**Work instruction:** The full set of records must be printed exactly as given.

**Input data:**
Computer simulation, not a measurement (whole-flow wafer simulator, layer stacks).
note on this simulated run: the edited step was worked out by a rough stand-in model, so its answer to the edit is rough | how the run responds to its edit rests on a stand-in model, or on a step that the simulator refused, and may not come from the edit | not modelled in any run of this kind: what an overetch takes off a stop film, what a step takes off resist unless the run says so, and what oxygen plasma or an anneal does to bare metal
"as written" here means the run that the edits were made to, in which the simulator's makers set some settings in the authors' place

**Reply:**
Computer simulation, not a measurement (whole-flow wafer simulator, layer stacks).
note on this simulated run: the edited step was worked out by a rough stand-in model, so its answer to the edit is rough | how the run responds to its edit rests on a stand-in model, or on a step that the simulator refused, and may not come from the edit | not modelled in any run of this kind: what an overetch takes off a stop film, what a step takes off resist unless the run says so, and what oxygen plasma or an anneal does to bare metal
"as written" here means the run that the edits were made to, in which the simulator's makers set some settings in the authors' place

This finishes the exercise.